_ _ _ _

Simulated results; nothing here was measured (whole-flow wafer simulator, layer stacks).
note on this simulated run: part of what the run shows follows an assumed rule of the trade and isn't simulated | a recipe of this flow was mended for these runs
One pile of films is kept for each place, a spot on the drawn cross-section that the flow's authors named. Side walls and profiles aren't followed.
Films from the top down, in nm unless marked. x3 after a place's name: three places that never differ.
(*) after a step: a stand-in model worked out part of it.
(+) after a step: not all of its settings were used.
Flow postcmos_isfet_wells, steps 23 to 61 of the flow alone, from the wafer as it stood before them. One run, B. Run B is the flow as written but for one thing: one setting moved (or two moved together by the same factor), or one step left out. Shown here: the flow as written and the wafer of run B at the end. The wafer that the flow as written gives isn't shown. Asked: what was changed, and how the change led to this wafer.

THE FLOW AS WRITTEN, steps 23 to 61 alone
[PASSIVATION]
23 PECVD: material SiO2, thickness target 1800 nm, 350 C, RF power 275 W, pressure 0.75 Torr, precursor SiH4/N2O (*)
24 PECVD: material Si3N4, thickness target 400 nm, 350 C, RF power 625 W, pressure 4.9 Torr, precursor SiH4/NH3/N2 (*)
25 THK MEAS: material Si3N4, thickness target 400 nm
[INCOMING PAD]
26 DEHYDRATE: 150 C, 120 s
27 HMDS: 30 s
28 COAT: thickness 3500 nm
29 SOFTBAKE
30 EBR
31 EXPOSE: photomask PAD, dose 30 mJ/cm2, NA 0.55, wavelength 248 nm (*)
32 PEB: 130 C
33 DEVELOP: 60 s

_ _ _ _

### WORK INSTRUCTION
Reproduce, line for line, the material, starting at its first line, and end once the line holding "note on this" has been output.

### EXERCISE OUTPUT
Simulated results; nothing here was measured (whole-flow wafer simulator, layer stacks).
note on this simulated run: part of what the run shows follows an assumed rule of the trade and isn't simulated | a recipe of this flow was mended for these runs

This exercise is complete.